## [Exercise]
Repeat the data precisely as given.

## [Records provided]

=== Section Start ===

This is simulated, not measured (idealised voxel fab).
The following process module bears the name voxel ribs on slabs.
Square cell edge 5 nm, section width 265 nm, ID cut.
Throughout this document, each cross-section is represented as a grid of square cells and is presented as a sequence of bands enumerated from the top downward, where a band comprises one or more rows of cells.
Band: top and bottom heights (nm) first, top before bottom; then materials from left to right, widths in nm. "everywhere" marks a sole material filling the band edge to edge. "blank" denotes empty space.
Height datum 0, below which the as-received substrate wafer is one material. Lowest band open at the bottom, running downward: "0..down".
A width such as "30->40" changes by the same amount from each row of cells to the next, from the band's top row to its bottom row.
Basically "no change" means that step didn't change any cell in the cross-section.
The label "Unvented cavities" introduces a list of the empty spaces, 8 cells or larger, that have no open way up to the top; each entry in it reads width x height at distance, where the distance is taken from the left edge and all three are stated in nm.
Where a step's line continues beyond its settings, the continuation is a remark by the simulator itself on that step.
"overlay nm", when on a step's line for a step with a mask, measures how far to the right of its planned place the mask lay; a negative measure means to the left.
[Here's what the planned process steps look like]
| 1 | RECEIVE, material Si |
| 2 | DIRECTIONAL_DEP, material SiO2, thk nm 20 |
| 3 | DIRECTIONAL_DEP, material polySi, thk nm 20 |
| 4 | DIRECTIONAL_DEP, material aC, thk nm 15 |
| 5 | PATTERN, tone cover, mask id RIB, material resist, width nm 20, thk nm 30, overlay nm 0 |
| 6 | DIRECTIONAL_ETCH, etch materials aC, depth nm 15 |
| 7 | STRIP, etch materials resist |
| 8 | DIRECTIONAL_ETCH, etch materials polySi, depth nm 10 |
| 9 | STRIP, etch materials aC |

=== Section End ===

## [Answer box]
This is simulated, not measured (idealised voxel fab).
The following process module bears the name voxel ribs on slabs.
Square cell edge 5 nm, section width 265 nm, ID cut.
Throughout this document, each cross-section is represented as a grid of square cells and is presented as a sequence of bands enumerated from the top downward, where a band comprises one or more rows of cells.
Band: top and bottom heights (nm) first, top before bottom; then materials from left to right, widths in nm. "everywhere" marks a sole material filling the band edge to edge. "blank" denotes empty space.
Height datum 0, below which the as-received substrate wafer is one material. Lowest band open at the bottom, running downward: "0..down".
A width such as "30->40" changes by the same amount from each row of cells to the next, from the band's top row to its bottom row.
Basically "no change" means that step didn't change any cell in the cross-section.
The label "Unvented cavities" introduces a list of the empty spaces, 8 cells or larger, that have no open way up to the top; each entry in it reads width x height at distance, where the distance is taken from the left edge and all three are stated in nm.
Where a step's line continues beyond its settings, the continuation is a remark by the simulator itself on that step.
"overlay nm", when on a step's line for a step with a mask, measures how far to the right of its planned place the mask lay; a negative measure means to the left.
[Here's what the planned process steps look like]
| 1 | RECEIVE, material Si |
| 2 | DIRECTIONAL_DEP, material SiO2, thk nm 20 |
| 3 | DIRECTIONAL_DEP, material polySi, thk nm 20 |
| 4 | DIRECTIONAL_DEP, material aC, thk nm 15 |
| 5 | PATTERN, tone cover, mask id RIB, material resist, width nm 20, thk nm 30, overlay nm 0 |
| 6 | DIRECTIONAL_ETCH, etch materials aC, depth nm 15 |
| 7 | STRIP, etch materials resist |
| 8 | DIRECTIONAL_ETCH, etch materials polySi, depth nm 10 |
| 9 | STRIP, etch materials aC |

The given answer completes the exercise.